** MATERIAL SUPPLIED follows **

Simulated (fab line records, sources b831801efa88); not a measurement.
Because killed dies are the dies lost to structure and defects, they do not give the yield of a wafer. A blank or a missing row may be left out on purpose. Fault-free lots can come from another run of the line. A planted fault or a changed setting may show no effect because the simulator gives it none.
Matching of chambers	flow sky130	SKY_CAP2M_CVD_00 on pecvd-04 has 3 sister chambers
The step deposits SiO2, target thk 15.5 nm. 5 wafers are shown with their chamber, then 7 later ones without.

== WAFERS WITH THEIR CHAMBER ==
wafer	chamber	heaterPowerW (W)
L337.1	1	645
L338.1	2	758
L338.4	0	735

** End of MATERIAL SUPPLIED **

Repeat the data in its entirety, character for character.

— ANSWER BOX —
Simulated (fab line records, sources b831801efa88); not a measurement.
Because killed dies are the dies lost to structure and defects, they do not give the yield of a wafer. A blank or a missing row may be left out on purpose. Fault-free lots can come from another run of the line. A planted fault or a changed setting may show no effect because the simulator gives it none.
Matching of chambers	flow sky130	SKY_CAP2M_CVD_00 on pecvd-04 has 3 sister chambers
The step deposits SiO2, target thk 15.5 nm. 5 wafers are shown with their chamber, then 7 later ones without.

== WAFERS WITH THEIR CHAMBER ==
wafer	chamber	heaterPowerW (W)
L337.1	1	645
L338.1	2	758
L338.4	0	735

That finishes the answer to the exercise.